--- Study material Enclosed Below ---

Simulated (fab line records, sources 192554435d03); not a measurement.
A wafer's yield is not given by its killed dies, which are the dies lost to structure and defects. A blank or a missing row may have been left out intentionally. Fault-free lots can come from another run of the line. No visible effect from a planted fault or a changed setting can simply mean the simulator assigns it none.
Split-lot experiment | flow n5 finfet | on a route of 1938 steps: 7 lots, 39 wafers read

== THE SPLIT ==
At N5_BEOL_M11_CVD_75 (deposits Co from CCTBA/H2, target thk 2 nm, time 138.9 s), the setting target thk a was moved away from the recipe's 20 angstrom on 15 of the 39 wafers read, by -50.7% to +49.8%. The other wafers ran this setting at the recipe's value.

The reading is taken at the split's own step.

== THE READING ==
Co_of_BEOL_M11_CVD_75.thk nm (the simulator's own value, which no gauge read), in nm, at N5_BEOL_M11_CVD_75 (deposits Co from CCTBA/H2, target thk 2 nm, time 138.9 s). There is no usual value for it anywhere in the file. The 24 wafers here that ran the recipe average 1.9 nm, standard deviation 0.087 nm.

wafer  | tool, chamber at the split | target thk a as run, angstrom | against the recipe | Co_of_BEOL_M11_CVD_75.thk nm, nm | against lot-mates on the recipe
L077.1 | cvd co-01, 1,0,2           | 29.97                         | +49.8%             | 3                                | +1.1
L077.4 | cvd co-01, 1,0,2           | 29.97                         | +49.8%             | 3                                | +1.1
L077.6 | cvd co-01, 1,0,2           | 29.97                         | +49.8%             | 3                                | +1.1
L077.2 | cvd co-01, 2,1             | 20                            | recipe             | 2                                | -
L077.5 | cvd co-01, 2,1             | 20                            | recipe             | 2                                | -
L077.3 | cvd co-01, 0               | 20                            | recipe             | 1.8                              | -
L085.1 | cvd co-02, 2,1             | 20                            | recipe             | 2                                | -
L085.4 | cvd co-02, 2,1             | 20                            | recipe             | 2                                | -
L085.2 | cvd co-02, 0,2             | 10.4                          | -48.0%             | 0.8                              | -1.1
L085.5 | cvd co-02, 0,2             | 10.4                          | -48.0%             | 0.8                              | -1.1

--- End of Enclosed Study material ---

Action item - Write out the listing exactly from its first line to the line containing "L077.6 | cvd". Both of those lines belong in the answer.

Written response -
Simulated (fab line records, sources 192554435d03); not a measurement.
A wafer's yield is not given by its killed dies, which are the dies lost to structure and defects. A blank or a missing row may have been left out intentionally. Fault-free lots can come from another run of the line. No visible effect from a planted fault or a changed setting can simply mean the simulator assigns it none.
Split-lot experiment | flow n5 finfet | on a route of 1938 steps: 7 lots, 39 wafers read

== THE SPLIT ==
At N5_BEOL_M11_CVD_75 (deposits Co from CCTBA/H2, target thk 2 nm, time 138.9 s), the setting target thk a was moved away from the recipe's 20 angstrom on 15 of the 39 wafers read, by -50.7% to +49.8%. The other wafers ran this setting at the recipe's value.

The reading is taken at the split's own step.

== THE READING ==
Co_of_BEOL_M11_CVD_75.thk nm (the simulator's own value, which no gauge read), in nm, at N5_BEOL_M11_CVD_75 (deposits Co from CCTBA/H2, target thk 2 nm, time 138.9 s). There is no usual value for it anywhere in the file. The 24 wafers here that ran the recipe average 1.9 nm, standard deviation 0.087 nm.

wafer  | tool, chamber at the split | target thk a as run, angstrom | against the recipe | Co_of_BEOL_M11_CVD_75.thk nm, nm | against lot-mates on the recipe
L077.1 | cvd co-01, 1,0,2           | 29.97                         | +49.8%             | 3                                | +1.1
L077.4 | cvd co-01, 1,0,2           | 29.97                         | +49.8%             | 3                                | +1.1
L077.6 | cvd co-01, 1,0,2           | 29.97                         | +49.8%             | 3                                | +1.1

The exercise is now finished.